──────── RAW DATA

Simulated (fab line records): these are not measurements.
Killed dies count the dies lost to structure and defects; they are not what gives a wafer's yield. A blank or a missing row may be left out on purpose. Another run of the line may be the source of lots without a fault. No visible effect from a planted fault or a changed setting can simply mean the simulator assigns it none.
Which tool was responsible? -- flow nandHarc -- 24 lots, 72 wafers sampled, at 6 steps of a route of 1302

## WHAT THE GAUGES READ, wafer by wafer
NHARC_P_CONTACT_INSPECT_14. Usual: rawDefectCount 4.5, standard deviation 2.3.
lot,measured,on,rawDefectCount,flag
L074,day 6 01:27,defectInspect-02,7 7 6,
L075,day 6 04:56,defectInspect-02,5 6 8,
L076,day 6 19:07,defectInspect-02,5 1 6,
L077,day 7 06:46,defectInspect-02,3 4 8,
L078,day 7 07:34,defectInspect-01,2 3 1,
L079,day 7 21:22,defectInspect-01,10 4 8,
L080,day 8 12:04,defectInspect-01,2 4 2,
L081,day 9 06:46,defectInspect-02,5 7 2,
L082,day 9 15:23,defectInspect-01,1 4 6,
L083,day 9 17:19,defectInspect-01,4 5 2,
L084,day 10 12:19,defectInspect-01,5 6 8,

────────────────

Your response should be the lines above from the first to the one containing "Which tool was", inclusive, each given exactly.

Simulated (fab line records): these are not measurements.
Killed dies count the dies lost to structure and defects; they are not what gives a wafer's yield. A blank or a missing row may be left out on purpose. Another run of the line may be the source of lots without a fault. No visible effect from a planted fault or a changed setting can simply mean the simulator assigns it none.
Which tool was responsible? -- flow nandHarc -- 24 lots, 72 wafers sampled, at 6 steps of a route of 1302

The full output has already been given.